* **Activity**: The answer consists solely of the listing's lines from the first through the line containing "B1: reference wafer", each reproduced exactly.

───── Provided data

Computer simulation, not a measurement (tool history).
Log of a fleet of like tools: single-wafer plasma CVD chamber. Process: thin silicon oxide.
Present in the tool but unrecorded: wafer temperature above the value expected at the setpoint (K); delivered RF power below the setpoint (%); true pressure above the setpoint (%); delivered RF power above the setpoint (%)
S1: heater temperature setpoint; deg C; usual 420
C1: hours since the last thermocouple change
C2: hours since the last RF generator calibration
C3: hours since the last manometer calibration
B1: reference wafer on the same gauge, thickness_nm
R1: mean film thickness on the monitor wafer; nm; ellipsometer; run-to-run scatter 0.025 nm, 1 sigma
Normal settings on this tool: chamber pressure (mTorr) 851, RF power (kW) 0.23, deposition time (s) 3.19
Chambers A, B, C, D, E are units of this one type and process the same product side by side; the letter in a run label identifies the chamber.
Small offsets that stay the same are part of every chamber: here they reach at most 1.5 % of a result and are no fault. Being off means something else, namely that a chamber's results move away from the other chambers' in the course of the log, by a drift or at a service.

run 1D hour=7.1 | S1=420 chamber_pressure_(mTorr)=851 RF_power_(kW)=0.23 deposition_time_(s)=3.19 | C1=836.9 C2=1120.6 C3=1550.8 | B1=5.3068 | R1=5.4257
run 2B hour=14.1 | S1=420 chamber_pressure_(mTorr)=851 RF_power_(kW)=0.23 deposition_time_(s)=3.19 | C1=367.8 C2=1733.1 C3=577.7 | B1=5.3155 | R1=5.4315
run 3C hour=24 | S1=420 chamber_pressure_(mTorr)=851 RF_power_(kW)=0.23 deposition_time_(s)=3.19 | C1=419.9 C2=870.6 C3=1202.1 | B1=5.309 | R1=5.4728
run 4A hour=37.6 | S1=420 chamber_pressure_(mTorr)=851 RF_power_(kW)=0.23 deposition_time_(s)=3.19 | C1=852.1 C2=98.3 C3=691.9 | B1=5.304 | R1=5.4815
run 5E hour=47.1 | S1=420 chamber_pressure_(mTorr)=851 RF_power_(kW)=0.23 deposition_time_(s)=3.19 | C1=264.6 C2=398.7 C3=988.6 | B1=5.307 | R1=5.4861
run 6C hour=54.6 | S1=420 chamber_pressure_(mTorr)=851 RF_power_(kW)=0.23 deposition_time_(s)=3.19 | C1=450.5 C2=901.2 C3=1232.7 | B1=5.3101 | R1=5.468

──────────

* **Exercise response**:
Computer simulation, not a measurement (tool history).
Log of a fleet of like tools: single-wafer plasma CVD chamber. Process: thin silicon oxide.
Present in the tool but unrecorded: wafer temperature above the value expected at the setpoint (K); delivered RF power below the setpoint (%); true pressure above the setpoint (%); delivered RF power above the setpoint (%)
S1: heater temperature setpoint; deg C; usual 420
C1: hours since the last thermocouple change
C2: hours since the last RF generator calibration
C3: hours since the last manometer calibration
B1: reference wafer on the same gauge, thickness_nm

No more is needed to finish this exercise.